** WORK ITEM **
Please reproduce the full listing exactly, with nothing added.

** DATA EXTRACT **
#####

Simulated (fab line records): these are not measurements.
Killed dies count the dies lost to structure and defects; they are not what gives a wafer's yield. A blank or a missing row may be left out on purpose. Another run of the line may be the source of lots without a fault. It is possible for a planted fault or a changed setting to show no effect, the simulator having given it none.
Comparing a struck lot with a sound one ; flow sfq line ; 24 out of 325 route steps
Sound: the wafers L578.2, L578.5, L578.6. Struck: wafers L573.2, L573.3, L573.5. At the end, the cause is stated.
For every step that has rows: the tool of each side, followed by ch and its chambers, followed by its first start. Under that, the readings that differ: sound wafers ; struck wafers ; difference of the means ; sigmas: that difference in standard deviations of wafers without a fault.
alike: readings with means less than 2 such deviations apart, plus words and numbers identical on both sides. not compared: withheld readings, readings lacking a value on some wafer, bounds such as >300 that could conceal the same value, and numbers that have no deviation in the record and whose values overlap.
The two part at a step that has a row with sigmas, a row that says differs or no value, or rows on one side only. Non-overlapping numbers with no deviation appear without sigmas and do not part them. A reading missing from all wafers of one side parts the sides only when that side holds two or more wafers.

#####

** TASK SOLUTION **
Simulated (fab line records): these are not measurements.
Killed dies count the dies lost to structure and defects; they are not what gives a wafer's yield. A blank or a missing row may be left out on purpose. Another run of the line may be the source of lots without a fault. It is possible for a planted fault or a changed setting to show no effect, the simulator having given it none.
Comparing a struck lot with a sound one ; flow sfq line ; 24 out of 325 route steps
Sound: the wafers L578.2, L578.5, L578.6. Struck: wafers L573.2, L573.3, L573.5. At the end, the cause is stated.
For every step that has rows: the tool of each side, followed by ch and its chambers, followed by its first start. Under that, the readings that differ: sound wafers ; struck wafers ; difference of the means ; sigmas: that difference in standard deviations of wafers without a fault.
alike: readings with means less than 2 such deviations apart, plus words and numbers identical on both sides. not compared: withheld readings, readings lacking a value on some wafer, bounds such as >300 that could conceal the same value, and numbers that have no deviation in the record and whose values overlap.
The two part at a step that has a row with sigmas, a row that says differs or no value, or rows on one side only. Non-overlapping numbers with no deviation appear without sigmas and do not part them. A reading missing from all wafers of one side parts the sides only when that side holds two or more wafers.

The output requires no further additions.